Work order:
Only one stretch of the data is wanted: the line containing "titanium_nitride_etched_nm: thickness taken", the line containing "Chambers A, B, C, D", and every line between them, copied exactly.

Extracted data:
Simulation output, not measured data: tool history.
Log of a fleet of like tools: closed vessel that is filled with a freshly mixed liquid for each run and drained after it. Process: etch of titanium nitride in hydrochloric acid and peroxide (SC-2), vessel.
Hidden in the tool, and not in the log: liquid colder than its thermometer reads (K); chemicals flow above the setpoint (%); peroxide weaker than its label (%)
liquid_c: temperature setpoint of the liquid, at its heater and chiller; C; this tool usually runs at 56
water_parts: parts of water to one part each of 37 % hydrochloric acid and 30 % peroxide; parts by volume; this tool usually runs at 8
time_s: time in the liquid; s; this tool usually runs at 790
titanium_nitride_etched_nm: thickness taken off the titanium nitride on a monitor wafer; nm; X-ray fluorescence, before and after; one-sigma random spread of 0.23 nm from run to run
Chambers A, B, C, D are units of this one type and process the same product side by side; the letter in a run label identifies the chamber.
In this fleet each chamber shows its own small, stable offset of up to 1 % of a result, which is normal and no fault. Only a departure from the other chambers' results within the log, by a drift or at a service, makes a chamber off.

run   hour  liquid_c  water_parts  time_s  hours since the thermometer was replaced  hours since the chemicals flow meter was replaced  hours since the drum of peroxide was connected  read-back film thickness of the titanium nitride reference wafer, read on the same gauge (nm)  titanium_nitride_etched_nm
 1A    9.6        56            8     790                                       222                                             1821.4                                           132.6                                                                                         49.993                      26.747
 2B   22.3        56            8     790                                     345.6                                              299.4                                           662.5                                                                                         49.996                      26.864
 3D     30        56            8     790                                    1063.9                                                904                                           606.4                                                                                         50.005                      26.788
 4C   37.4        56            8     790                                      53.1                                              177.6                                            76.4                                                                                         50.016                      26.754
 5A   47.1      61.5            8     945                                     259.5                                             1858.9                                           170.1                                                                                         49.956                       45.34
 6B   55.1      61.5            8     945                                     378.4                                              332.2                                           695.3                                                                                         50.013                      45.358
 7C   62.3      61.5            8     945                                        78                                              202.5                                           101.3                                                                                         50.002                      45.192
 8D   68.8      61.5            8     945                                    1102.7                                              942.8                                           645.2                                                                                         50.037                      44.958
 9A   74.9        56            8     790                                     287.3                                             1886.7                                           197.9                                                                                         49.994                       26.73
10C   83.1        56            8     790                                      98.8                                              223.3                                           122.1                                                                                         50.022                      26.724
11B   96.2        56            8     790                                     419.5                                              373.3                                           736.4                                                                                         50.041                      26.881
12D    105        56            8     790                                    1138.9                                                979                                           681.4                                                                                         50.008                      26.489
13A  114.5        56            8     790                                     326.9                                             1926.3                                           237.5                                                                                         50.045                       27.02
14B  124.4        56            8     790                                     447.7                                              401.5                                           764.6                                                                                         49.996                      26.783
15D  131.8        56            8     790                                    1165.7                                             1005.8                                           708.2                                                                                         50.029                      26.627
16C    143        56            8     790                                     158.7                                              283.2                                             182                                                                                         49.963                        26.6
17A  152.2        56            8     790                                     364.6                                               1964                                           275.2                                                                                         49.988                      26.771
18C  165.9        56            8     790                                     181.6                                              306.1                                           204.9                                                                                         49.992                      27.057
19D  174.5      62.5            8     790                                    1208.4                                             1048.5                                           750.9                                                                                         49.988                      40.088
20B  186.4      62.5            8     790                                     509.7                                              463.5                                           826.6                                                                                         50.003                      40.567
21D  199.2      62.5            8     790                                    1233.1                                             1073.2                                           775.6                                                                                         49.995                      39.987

Exercise answer:
titanium_nitride_etched_nm: thickness taken off the titanium nitride on a monitor wafer; nm; X-ray fluorescence, before and after; one-sigma random spread of 0.23 nm from run to run
Chambers A, B, C, D are units of this one type and process the same product side by side; the letter in a run label identifies the chamber.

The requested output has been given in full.